> [ASSIGNMENT]
Quote the listing below word for word, stopping after the line that contains "The wafer is".

> [DATA FOR REVIEW]
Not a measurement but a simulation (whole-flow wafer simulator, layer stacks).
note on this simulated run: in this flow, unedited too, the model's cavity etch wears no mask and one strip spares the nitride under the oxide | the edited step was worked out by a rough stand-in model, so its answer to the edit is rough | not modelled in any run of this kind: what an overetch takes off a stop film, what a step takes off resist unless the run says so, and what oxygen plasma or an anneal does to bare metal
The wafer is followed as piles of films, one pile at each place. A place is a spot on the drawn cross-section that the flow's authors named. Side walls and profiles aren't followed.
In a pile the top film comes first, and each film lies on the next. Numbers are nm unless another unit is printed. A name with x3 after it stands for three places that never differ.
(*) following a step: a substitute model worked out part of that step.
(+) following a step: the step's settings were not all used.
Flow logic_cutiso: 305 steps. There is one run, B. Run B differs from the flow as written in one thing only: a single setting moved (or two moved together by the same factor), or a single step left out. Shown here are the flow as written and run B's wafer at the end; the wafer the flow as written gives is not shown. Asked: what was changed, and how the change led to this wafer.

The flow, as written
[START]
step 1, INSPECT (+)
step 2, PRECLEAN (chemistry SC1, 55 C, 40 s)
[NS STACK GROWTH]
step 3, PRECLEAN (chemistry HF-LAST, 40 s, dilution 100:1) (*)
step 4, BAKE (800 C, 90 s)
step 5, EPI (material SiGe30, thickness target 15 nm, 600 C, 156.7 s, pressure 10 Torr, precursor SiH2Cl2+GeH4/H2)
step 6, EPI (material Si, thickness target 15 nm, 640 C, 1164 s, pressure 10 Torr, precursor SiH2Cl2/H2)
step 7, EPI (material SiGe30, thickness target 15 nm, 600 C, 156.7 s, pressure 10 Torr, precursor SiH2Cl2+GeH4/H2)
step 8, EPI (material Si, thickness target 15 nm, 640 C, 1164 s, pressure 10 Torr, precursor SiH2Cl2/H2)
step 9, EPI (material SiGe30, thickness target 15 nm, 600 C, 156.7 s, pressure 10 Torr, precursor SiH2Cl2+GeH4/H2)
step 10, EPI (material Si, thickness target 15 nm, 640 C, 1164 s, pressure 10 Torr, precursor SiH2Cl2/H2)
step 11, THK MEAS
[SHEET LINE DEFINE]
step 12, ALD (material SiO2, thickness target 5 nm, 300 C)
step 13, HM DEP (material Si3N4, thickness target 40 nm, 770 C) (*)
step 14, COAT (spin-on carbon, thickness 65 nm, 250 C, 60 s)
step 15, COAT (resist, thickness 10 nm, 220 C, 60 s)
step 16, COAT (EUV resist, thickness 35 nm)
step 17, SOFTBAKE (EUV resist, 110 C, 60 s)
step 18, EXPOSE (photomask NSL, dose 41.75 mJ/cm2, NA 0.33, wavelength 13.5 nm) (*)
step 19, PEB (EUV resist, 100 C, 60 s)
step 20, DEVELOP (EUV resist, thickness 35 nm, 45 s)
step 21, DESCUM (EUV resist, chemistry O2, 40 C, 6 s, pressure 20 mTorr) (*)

> [EXERCISE SOLUTION]
Not a measurement but a simulation (whole-flow wafer simulator, layer stacks).
note on this simulated run: in this flow, unedited too, the model's cavity etch wears no mask and one strip spares the nitride under the oxide | the edited step was worked out by a rough stand-in model, so its answer to the edit is rough | not modelled in any run of this kind: what an overetch takes off a stop film, what a step takes off resist unless the run says so, and what oxygen plasma or an anneal does to bare metal
The wafer is followed as piles of films, one pile at each place. A place is a spot on the drawn cross-section that the flow's authors named. Side walls and profiles aren't followed.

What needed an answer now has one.